**WORK REQUEST**
Reproduce the top of the data verbatim, through and including the line that contains "4 | COAT | anti-reflective".

**INFORMATION PROVIDED**
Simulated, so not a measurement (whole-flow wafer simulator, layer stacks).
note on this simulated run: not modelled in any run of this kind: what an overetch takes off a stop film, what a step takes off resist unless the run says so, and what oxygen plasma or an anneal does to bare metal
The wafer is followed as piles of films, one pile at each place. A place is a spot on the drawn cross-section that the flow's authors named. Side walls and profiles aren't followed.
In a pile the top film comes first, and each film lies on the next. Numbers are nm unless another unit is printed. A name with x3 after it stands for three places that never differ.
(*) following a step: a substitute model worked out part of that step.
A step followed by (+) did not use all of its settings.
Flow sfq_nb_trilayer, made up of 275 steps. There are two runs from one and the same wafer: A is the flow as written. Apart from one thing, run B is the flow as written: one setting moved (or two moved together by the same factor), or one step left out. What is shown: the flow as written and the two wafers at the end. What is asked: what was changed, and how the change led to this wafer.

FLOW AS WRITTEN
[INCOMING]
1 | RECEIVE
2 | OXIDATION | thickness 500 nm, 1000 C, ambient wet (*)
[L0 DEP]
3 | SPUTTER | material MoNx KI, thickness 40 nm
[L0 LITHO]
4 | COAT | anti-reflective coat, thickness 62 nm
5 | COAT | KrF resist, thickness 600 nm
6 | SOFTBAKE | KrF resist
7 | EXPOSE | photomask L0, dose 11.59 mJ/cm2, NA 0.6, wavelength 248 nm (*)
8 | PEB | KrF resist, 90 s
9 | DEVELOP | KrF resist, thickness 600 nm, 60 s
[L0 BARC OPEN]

**EXERCISE SOLUTION**
Simulated, so not a measurement (whole-flow wafer simulator, layer stacks).
note on this simulated run: not modelled in any run of this kind: what an overetch takes off a stop film, what a step takes off resist unless the run says so, and what oxygen plasma or an anneal does to bare metal
The wafer is followed as piles of films, one pile at each place. A place is a spot on the drawn cross-section that the flow's authors named. Side walls and profiles aren't followed.
In a pile the top film comes first, and each film lies on the next. Numbers are nm unless another unit is printed. A name with x3 after it stands for three places that never differ.
(*) following a step: a substitute model worked out part of that step.
A step followed by (+) did not use all of its settings.
Flow sfq_nb_trilayer, made up of 275 steps. There are two runs from one and the same wafer: A is the flow as written. Apart from one thing, run B is the flow as written: one setting moved (or two moved together by the same factor), or one step left out. What is shown: the flow as written and the two wafers at the end. What is asked: what was changed, and how the change led to this wafer.

FLOW AS WRITTEN
[INCOMING]
1 | RECEIVE
2 | OXIDATION | thickness 500 nm, 1000 C, ambient wet (*)
[L0 DEP]
3 | SPUTTER | material MoNx KI, thickness 40 nm
[L0 LITHO]
4 | COAT | anti-reflective coat, thickness 62 nm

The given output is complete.